EXTRACTED ENTRIES:
┌──

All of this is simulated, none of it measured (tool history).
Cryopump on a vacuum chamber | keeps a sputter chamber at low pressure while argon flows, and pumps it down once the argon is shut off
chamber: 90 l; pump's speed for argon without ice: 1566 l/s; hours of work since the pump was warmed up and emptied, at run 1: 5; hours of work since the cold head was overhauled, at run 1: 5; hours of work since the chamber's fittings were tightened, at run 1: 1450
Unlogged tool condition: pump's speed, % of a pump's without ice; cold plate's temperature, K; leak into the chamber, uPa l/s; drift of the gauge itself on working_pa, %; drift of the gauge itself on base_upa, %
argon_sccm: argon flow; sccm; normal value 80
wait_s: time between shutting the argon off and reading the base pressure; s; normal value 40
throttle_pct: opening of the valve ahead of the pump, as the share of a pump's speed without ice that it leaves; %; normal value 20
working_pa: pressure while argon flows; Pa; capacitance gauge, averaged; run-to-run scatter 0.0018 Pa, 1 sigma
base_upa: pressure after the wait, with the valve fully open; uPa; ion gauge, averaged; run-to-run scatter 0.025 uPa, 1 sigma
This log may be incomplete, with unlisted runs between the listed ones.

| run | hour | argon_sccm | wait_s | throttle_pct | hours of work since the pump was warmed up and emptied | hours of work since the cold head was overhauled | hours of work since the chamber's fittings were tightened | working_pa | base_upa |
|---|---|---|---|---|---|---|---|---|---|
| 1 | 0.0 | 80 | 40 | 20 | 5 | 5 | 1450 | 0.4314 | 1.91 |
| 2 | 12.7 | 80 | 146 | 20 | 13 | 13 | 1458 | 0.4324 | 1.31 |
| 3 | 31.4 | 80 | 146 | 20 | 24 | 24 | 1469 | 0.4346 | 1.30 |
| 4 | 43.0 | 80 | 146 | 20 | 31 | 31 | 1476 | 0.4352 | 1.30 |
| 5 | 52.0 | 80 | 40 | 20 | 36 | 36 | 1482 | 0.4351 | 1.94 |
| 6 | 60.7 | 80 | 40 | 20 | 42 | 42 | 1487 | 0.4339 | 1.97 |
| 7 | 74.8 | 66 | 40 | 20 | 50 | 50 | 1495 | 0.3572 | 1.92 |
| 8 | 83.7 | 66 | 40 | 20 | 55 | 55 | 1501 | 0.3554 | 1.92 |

└──

ASSIGNMENT: Look in the material above for the line with "chamber: 90 l;" and the line with "wait_s: time between", and transcribe exactly those lines and all lines between them, nothing more.

WRITTEN ANSWER:
chamber: 90 l; pump's speed for argon without ice: 1566 l/s; hours of work since the pump was warmed up and emptied, at run 1: 5; hours of work since the cold head was overhauled, at run 1: 5; hours of work since the chamber's fittings were tightened, at run 1: 1450
Unlogged tool condition: pump's speed, % of a pump's without ice; cold plate's temperature, K; leak into the chamber, uPa l/s; drift of the gauge itself on working_pa, %; drift of the gauge itself on base_upa, %
argon_sccm: argon flow; sccm; normal value 80
wait_s: time between shutting the argon off and reading the base pressure; s; normal value 40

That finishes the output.